Task item: Transcribe every record exactly.

Provided records:
★ ★ ★ ★ ★ ★ ★

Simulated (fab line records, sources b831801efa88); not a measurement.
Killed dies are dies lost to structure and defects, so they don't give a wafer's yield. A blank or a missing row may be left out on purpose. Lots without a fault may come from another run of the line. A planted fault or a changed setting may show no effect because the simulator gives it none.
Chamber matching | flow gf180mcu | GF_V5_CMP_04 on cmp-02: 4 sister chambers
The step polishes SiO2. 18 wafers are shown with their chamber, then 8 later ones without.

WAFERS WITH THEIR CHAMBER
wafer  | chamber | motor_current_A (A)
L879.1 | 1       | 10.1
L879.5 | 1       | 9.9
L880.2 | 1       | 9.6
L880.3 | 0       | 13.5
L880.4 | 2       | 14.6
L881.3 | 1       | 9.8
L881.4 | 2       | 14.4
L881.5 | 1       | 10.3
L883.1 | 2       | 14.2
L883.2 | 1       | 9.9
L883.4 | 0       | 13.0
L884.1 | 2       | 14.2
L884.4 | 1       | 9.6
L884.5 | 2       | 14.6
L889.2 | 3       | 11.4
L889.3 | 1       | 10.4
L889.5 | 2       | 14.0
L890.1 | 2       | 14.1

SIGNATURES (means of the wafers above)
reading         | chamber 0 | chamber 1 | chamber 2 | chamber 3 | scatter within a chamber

★ ★ ★ ★ ★ ★ ★

Solution:
Simulated (fab line records, sources b831801efa88); not a measurement.
Killed dies are dies lost to structure and defects, so they don't give a wafer's yield. A blank or a missing row may be left out on purpose. Lots without a fault may come from another run of the line. A planted fault or a changed setting may show no effect because the simulator gives it none.
Chamber matching | flow gf180mcu | GF_V5_CMP_04 on cmp-02: 4 sister chambers
The step polishes SiO2. 18 wafers are shown with their chamber, then 8 later ones without.

WAFERS WITH THEIR CHAMBER
wafer  | chamber | motor_current_A (A)
L879.1 | 1       | 10.1
L879.5 | 1       | 9.9
L880.2 | 1       | 9.6
L880.3 | 0       | 13.5
L880.4 | 2       | 14.6
L881.3 | 1       | 9.8
L881.4 | 2       | 14.4
L881.5 | 1       | 10.3
L883.1 | 2       | 14.2
L883.2 | 1       | 9.9
L883.4 | 0       | 13.0
L884.1 | 2       | 14.2
L884.4 | 1       | 9.6
L884.5 | 2       | 14.6
L889.2 | 3       | 11.4
L889.3 | 1       | 10.4
L889.5 | 2       | 14.0
L890.1 | 2       | 14.1

SIGNATURES (means of the wafers above)
reading         | chamber 0 | chamber 1 | chamber 2 | chamber 3 | scatter within a chamber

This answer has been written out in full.